_TASK ITEM_
In full and without alteration, reproduce every record.

_RECORDED INFORMATION_
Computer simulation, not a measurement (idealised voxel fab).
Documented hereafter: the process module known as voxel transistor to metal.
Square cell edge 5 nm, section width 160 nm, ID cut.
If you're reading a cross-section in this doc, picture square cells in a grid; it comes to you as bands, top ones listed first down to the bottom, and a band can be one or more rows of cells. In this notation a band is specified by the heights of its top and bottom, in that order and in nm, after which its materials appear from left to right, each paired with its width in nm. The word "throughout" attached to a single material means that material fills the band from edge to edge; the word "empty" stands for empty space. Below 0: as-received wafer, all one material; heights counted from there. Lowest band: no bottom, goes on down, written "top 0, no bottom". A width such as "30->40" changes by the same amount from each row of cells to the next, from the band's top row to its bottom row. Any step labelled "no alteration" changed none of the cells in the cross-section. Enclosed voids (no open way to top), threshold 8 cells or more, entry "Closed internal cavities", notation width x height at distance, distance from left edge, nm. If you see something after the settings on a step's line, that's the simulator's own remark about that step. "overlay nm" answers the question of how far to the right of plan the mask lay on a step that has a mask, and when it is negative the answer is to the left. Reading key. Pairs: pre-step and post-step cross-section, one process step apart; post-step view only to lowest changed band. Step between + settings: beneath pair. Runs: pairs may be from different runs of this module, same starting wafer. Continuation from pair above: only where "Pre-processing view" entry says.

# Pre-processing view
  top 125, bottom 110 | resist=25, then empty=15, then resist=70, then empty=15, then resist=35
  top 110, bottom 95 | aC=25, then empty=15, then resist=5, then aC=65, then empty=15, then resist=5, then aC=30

_EXERCISE ANSWER_
Computer simulation, not a measurement (idealised voxel fab).
Documented hereafter: the process module known as voxel transistor to metal.
Square cell edge 5 nm, section width 160 nm, ID cut.
If you're reading a cross-section in this doc, picture square cells in a grid; it comes to you as bands, top ones listed first down to the bottom, and a band can be one or more rows of cells. In this notation a band is specified by the heights of its top and bottom, in that order and in nm, after which its materials appear from left to right, each paired with its width in nm. The word "throughout" attached to a single material means that material fills the band from edge to edge; the word "empty" stands for empty space. Below 0: as-received wafer, all one material; heights counted from there. Lowest band: no bottom, goes on down, written "top 0, no bottom". A width such as "30->40" changes by the same amount from each row of cells to the next, from the band's top row to its bottom row. Any step labelled "no alteration" changed none of the cells in the cross-section. Enclosed voids (no open way to top), threshold 8 cells or more, entry "Closed internal cavities", notation width x height at distance, distance from left edge, nm. If you see something after the settings on a step's line, that's the simulator's own remark about that step. "overlay nm" answers the question of how far to the right of plan the mask lay on a step that has a mask, and when it is negative the answer is to the left. Reading key. Pairs: pre-step and post-step cross-section, one process step apart; post-step view only to lowest changed band. Step between + settings: beneath pair. Runs: pairs may be from different runs of this module, same starting wafer. Continuation from pair above: only where "Pre-processing view" entry says.

# Pre-processing view
  top 125, bottom 110 | resist=25, then empty=15, then resist=70, then empty=15, then resist=35
  top 110, bottom 95 | aC=25, then empty=15, then resist=5, then aC=65, then empty=15, then resist=5, then aC=30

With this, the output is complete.